* **EXTRACTED RECORDS**:
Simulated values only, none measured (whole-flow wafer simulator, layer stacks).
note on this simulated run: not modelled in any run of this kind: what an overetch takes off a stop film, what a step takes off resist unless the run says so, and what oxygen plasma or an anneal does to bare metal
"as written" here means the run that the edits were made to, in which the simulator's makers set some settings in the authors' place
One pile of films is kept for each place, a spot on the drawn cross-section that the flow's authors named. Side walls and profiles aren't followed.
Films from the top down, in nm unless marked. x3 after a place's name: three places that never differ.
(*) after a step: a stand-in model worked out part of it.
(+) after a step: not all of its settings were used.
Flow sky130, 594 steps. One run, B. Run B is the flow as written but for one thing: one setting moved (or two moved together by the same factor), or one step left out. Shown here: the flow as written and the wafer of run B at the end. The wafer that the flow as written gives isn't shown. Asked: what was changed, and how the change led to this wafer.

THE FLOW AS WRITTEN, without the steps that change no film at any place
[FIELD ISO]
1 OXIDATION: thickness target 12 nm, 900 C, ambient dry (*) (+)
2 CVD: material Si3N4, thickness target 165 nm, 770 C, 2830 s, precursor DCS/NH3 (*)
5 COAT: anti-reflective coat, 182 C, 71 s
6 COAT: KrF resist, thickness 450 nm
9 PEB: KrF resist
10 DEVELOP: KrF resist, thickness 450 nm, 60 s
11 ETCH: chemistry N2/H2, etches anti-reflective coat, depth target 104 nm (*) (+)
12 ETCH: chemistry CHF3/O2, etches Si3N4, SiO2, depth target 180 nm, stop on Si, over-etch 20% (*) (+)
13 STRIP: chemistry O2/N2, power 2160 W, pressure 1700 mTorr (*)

* **ACTION ITEM**:
Would you restate each of the entries word for word?

* **WRITTEN RESPONSE**:
Simulated values only, none measured (whole-flow wafer simulator, layer stacks).
note on this simulated run: not modelled in any run of this kind: what an overetch takes off a stop film, what a step takes off resist unless the run says so, and what oxygen plasma or an anneal does to bare metal
"as written" here means the run that the edits were made to, in which the simulator's makers set some settings in the authors' place
One pile of films is kept for each place, a spot on the drawn cross-section that the flow's authors named. Side walls and profiles aren't followed.
Films from the top down, in nm unless marked. x3 after a place's name: three places that never differ.
(*) after a step: a stand-in model worked out part of it.
(+) after a step: not all of its settings were used.
Flow sky130, 594 steps. One run, B. Run B is the flow as written but for one thing: one setting moved (or two moved together by the same factor), or one step left out. Shown here: the flow as written and the wafer of run B at the end. The wafer that the flow as written gives isn't shown. Asked: what was changed, and how the change led to this wafer.

THE FLOW AS WRITTEN, without the steps that change no film at any place
[FIELD ISO]
1 OXIDATION: thickness target 12 nm, 900 C, ambient dry (*) (+)
2 CVD: material Si3N4, thickness target 165 nm, 770 C, 2830 s, precursor DCS/NH3 (*)
5 COAT: anti-reflective coat, 182 C, 71 s
6 COAT: KrF resist, thickness 450 nm
9 PEB: KrF resist
10 DEVELOP: KrF resist, thickness 450 nm, 60 s
11 ETCH: chemistry N2/H2, etches anti-reflective coat, depth target 104 nm (*) (+)
12 ETCH: chemistry CHF3/O2, etches Si3N4, SiO2, depth target 180 nm, stop on Si, over-etch 20% (*) (+)
13 STRIP: chemistry O2/N2, power 2160 W, pressure 1700 mTorr (*)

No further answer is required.